Work request.
Your answer must be every line below, repeated exactly.

Input data.
══════════
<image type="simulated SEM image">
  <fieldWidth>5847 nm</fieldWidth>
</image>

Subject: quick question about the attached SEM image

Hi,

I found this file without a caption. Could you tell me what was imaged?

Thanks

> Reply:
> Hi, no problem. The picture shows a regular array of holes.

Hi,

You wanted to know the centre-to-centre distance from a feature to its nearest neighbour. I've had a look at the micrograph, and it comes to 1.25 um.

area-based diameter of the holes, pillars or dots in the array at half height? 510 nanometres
══════════

Answer box.
<image type="simulated SEM image">
  <fieldWidth>5847 nm</fieldWidth>
</image>

Subject: quick question about the attached SEM image

Hi,

I found this file without a caption. Could you tell me what was imaged?

Thanks

> Reply:
> Hi, no problem. The picture shows a regular array of holes.

Hi,

You wanted to know the centre-to-centre distance from a feature to its nearest neighbour. I've had a look at the micrograph, and it comes to 1.25 um.

area-based diameter of the holes, pillars or dots in the array at half height? 510 nanometres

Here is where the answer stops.